_WORK ORDER_
Print the records below from the first line through the line containing "S3: time in the liquid; s; normally 60", both included, word for word.

_EXTRACTED MATERIAL_
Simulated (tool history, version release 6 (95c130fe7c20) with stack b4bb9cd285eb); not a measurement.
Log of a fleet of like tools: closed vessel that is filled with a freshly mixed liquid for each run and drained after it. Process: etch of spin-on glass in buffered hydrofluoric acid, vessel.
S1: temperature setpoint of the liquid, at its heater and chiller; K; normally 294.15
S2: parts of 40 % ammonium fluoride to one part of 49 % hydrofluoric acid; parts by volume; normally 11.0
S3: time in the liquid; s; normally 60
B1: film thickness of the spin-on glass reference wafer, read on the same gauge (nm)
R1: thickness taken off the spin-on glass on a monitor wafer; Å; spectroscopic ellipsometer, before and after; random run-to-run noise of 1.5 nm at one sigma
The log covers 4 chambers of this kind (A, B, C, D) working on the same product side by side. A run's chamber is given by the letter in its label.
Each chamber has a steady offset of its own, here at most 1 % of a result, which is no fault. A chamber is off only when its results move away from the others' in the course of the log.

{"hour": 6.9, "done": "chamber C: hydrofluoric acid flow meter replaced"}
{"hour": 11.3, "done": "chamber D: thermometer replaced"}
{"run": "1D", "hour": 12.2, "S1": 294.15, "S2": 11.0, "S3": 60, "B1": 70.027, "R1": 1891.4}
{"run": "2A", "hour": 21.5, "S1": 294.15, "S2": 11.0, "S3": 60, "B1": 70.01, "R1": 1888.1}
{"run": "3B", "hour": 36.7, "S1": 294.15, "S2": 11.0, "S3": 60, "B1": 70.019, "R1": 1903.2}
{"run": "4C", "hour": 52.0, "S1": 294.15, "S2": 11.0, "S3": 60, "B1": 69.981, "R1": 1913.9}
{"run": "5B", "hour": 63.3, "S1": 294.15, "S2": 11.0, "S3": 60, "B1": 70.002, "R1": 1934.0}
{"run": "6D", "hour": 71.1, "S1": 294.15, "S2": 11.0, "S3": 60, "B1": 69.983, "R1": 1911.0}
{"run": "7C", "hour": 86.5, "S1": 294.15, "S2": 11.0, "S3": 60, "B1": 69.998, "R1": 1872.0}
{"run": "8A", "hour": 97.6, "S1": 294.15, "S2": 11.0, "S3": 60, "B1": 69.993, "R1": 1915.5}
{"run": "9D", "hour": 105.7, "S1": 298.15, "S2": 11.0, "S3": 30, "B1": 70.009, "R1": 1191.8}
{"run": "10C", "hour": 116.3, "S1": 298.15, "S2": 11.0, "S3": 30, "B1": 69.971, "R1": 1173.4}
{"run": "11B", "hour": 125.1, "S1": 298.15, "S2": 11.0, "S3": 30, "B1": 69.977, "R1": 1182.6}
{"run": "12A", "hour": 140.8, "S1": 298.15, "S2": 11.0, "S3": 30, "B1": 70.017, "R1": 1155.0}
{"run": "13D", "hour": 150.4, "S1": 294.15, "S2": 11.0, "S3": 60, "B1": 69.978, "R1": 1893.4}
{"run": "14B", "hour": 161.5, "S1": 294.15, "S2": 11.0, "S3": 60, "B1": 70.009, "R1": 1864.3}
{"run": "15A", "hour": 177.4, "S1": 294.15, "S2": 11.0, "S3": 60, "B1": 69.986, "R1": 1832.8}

_YOUR RESPONSE_
Simulated (tool history, version release 6 (95c130fe7c20) with stack b4bb9cd285eb); not a measurement.
Log of a fleet of like tools: closed vessel that is filled with a freshly mixed liquid for each run and drained after it. Process: etch of spin-on glass in buffered hydrofluoric acid, vessel.
S1: temperature setpoint of the liquid, at its heater and chiller; K; normally 294.15
S2: parts of 40 % ammonium fluoride to one part of 49 % hydrofluoric acid; parts by volume; normally 11.0
S3: time in the liquid; s; normally 60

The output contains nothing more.